- Task item:
Your reply should consist solely of the lines from the start of the material below through the line containing "ooooooooooo...............oooooo", reproduced exactly.

- Extracted records:
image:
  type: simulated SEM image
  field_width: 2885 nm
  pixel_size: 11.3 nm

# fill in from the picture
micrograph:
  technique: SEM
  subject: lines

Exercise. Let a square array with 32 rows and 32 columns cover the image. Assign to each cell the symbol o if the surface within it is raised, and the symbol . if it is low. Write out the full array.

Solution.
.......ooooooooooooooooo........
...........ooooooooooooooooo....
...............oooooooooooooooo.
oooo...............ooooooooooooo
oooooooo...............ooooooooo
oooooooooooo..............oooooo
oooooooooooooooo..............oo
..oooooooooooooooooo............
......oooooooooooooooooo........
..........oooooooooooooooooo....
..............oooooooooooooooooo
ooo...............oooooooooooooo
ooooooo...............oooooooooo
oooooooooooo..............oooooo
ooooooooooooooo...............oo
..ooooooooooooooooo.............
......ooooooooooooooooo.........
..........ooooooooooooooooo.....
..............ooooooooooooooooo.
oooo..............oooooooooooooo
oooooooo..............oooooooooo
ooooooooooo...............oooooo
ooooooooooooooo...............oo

- Problem solution:
image:
  type: simulated SEM image
  field_width: 2885 nm
  pixel_size: 11.3 nm

# fill in from the picture
micrograph:
  technique: SEM
  subject: lines

Exercise. Let a square array with 32 rows and 32 columns cover the image. Assign to each cell the symbol o if the surface within it is raised, and the symbol . if it is low. Write out the full array.

Solution.
.......ooooooooooooooooo........
...........ooooooooooooooooo....
...............oooooooooooooooo.
oooo...............ooooooooooooo
oooooooo...............ooooooooo
oooooooooooo..............oooooo
oooooooooooooooo..............oo
..oooooooooooooooooo............
......oooooooooooooooooo........
..........oooooooooooooooooo....
..............oooooooooooooooooo
ooo...............oooooooooooooo
ooooooo...............oooooooooo
oooooooooooo..............oooooo
ooooooooooooooo...............oo
..ooooooooooooooooo.............
......ooooooooooooooooo.........
..........ooooooooooooooooo.....
..............ooooooooooooooooo.
oooo..............oooooooooooooo
oooooooo..............oooooooooo
ooooooooooo...............oooooo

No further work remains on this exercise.